__Assigned task__: Once you have read the records, output them exactly.

__Data__:
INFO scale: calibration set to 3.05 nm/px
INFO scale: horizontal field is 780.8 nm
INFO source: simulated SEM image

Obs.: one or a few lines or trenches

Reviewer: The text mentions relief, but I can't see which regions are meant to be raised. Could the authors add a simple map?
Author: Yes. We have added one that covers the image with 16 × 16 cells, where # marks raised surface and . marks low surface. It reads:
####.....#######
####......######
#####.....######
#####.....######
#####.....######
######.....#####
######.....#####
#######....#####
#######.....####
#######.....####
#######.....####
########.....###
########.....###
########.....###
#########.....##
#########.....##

__Written solution__:
INFO scale: calibration set to 3.05 nm/px
INFO scale: horizontal field is 780.8 nm
INFO source: simulated SEM image

Obs.: one or a few lines or trenches

Reviewer: The text mentions relief, but I can't see which regions are meant to be raised. Could the authors add a simple map?
Author: Yes. We have added one that covers the image with 16 × 16 cells, where # marks raised surface and . marks low surface. It reads:
####.....#######
####......######
#####.....######
#####.....######
#####.....######
######.....#####
######.....#####
#######....#####
#######.....####
#######.....####
#######.....####
########.....###
########.....###
########.....###
#########.....##
#########.....##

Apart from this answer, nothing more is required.